** Work order **
Every line of the data must appear again in the answer, exactly as written.

** Supplied entries **
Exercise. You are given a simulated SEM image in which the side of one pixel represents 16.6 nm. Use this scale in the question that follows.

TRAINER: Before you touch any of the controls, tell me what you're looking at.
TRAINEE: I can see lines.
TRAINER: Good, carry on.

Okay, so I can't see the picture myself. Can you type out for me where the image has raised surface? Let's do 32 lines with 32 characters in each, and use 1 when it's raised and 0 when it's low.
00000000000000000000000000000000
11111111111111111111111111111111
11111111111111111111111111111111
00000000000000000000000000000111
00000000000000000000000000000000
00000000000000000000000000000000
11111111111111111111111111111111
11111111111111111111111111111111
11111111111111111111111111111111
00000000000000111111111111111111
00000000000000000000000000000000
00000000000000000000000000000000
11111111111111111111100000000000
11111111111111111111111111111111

** Exercise solution **
Exercise. You are given a simulated SEM image in which the side of one pixel represents 16.6 nm. Use this scale in the question that follows.

TRAINER: Before you touch any of the controls, tell me what you're looking at.
TRAINEE: I can see lines.
TRAINER: Good, carry on.

Okay, so I can't see the picture myself. Can you type out for me where the image has raised surface? Let's do 32 lines with 32 characters in each, and use 1 when it's raised and 0 when it's low.
00000000000000000000000000000000
11111111111111111111111111111111
11111111111111111111111111111111
00000000000000000000000000000111
00000000000000000000000000000000
00000000000000000000000000000000
11111111111111111111111111111111
11111111111111111111111111111111
11111111111111111111111111111111
00000000000000111111111111111111
00000000000000000000000000000000
00000000000000000000000000000000
11111111111111111111100000000000
11111111111111111111111111111111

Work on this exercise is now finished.